--- START ---

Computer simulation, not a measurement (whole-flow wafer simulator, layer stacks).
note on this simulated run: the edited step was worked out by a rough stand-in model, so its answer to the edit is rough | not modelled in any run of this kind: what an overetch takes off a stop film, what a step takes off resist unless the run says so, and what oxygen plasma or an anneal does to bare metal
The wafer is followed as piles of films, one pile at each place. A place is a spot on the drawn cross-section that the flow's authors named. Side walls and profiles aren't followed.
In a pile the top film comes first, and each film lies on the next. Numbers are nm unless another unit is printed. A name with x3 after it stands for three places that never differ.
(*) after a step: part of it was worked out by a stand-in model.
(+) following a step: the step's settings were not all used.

--- END ---

* **Action item**: Give the entries again in full, exactly as they are written.

* **Result**:
Computer simulation, not a measurement (whole-flow wafer simulator, layer stacks).
note on this simulated run: the edited step was worked out by a rough stand-in model, so its answer to the edit is rough | not modelled in any run of this kind: what an overetch takes off a stop film, what a step takes off resist unless the run says so, and what oxygen plasma or an anneal does to bare metal
The wafer is followed as piles of films, one pile at each place. A place is a spot on the drawn cross-section that the flow's authors named. Side walls and profiles aren't followed.
In a pile the top film comes first, and each film lies on the next. Numbers are nm unless another unit is printed. A name with x3 after it stands for three places that never differ.
(*) after a step: part of it was worked out by a stand-in model.
(+) following a step: the step's settings were not all used.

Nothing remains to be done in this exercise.